**Information supplied**:
((

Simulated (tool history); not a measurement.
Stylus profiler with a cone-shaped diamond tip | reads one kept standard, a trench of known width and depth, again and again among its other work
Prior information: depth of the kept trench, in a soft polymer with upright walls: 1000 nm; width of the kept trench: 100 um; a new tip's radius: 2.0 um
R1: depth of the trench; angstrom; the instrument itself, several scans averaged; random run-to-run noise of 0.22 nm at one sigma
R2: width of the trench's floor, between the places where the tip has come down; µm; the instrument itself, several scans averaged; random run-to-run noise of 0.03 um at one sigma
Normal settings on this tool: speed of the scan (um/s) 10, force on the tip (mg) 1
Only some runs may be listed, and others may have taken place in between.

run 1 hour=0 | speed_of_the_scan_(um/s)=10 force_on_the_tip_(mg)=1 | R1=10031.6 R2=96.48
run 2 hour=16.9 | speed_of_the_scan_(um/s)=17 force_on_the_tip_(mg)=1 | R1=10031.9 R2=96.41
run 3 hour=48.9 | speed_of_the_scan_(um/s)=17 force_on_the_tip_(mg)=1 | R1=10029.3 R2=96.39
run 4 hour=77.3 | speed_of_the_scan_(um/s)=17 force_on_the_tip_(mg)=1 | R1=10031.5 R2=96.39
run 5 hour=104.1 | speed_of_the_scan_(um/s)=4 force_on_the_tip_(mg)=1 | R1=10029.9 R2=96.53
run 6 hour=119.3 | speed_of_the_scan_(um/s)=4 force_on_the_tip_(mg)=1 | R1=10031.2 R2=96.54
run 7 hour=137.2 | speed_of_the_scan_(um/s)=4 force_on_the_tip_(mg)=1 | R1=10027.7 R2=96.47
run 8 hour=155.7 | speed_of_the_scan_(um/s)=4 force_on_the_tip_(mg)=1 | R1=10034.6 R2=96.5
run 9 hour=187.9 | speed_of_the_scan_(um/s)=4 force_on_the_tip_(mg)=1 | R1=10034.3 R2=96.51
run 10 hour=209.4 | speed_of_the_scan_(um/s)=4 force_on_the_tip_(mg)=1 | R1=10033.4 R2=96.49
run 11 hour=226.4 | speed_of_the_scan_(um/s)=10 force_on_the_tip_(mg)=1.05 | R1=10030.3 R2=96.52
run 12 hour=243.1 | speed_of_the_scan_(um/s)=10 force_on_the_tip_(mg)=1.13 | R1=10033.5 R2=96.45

))

**Work instruction**: What you output must match the lines from the beginning of the material through the line with "run 2 hour=16.9" exactly, both ends included.

**Exercise output**:
Simulated (tool history); not a measurement.
Stylus profiler with a cone-shaped diamond tip | reads one kept standard, a trench of known width and depth, again and again among its other work
Prior information: depth of the kept trench, in a soft polymer with upright walls: 1000 nm; width of the kept trench: 100 um; a new tip's radius: 2.0 um
R1: depth of the trench; angstrom; the instrument itself, several scans averaged; random run-to-run noise of 0.22 nm at one sigma
R2: width of the trench's floor, between the places where the tip has come down; µm; the instrument itself, several scans averaged; random run-to-run noise of 0.03 um at one sigma
Normal settings on this tool: speed of the scan (um/s) 10, force on the tip (mg) 1
Only some runs may be listed, and others may have taken place in between.

run 1 hour=0 | speed_of_the_scan_(um/s)=10 force_on_the_tip_(mg)=1 | R1=10031.6 R2=96.48
run 2 hour=16.9 | speed_of_the_scan_(um/s)=17 force_on_the_tip_(mg)=1 | R1=10031.9 R2=96.41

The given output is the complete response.